(Beginning of Data section)

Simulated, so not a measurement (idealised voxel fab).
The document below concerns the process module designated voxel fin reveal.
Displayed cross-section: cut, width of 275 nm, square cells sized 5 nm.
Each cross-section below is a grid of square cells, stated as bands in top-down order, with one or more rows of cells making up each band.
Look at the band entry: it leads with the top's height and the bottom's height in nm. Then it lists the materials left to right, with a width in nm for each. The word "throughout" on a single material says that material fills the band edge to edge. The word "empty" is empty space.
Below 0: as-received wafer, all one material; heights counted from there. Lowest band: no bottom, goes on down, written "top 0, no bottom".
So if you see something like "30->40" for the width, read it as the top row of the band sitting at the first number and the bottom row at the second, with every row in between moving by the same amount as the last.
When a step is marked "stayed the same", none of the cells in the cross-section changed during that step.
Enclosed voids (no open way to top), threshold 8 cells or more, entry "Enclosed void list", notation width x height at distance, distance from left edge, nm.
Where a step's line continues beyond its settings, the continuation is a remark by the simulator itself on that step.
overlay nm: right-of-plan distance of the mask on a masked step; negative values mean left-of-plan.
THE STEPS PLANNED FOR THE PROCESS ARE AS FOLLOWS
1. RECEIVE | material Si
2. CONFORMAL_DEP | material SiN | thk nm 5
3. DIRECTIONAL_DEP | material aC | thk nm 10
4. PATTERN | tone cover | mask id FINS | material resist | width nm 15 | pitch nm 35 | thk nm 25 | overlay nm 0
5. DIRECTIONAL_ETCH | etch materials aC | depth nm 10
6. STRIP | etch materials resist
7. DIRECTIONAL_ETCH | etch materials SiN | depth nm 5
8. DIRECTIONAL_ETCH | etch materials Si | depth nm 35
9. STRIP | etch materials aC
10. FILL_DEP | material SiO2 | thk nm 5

(End of Data section)

◆ **Action item**:
Word for word, restate every record in the listing.

◆ **Written answer**:
Simulated, so not a measurement (idealised voxel fab).
The document below concerns the process module designated voxel fin reveal.
Displayed cross-section: cut, width of 275 nm, square cells sized 5 nm.
Each cross-section below is a grid of square cells, stated as bands in top-down order, with one or more rows of cells making up each band.
Look at the band entry: it leads with the top's height and the bottom's height in nm. Then it lists the materials left to right, with a width in nm for each. The word "throughout" on a single material says that material fills the band edge to edge. The word "empty" is empty space.
Below 0: as-received wafer, all one material; heights counted from there. Lowest band: no bottom, goes on down, written "top 0, no bottom".
So if you see something like "30->40" for the width, read it as the top row of the band sitting at the first number and the bottom row at the second, with every row in between moving by the same amount as the last.
When a step is marked "stayed the same", none of the cells in the cross-section changed during that step.
Enclosed voids (no open way to top), threshold 8 cells or more, entry "Enclosed void list", notation width x height at distance, distance from left edge, nm.
Where a step's line continues beyond its settings, the continuation is a remark by the simulator itself on that step.
overlay nm: right-of-plan distance of the mask on a masked step; negative values mean left-of-plan.
THE STEPS PLANNED FOR THE PROCESS ARE AS FOLLOWS
1. RECEIVE | material Si
2. CONFORMAL_DEP | material SiN | thk nm 5
3. DIRECTIONAL_DEP | material aC | thk nm 10
4. PATTERN | tone cover | mask id FINS | material resist | width nm 15 | pitch nm 35 | thk nm 25 | overlay nm 0
5. DIRECTIONAL_ETCH | etch materials aC | depth nm 10
6. STRIP | etch materials resist
7. DIRECTIONAL_ETCH | etch materials SiN | depth nm 5
8. DIRECTIONAL_ETCH | etch materials Si | depth nm 35
9. STRIP | etch materials aC
10. FILL_DEP | material SiO2 | thk nm 5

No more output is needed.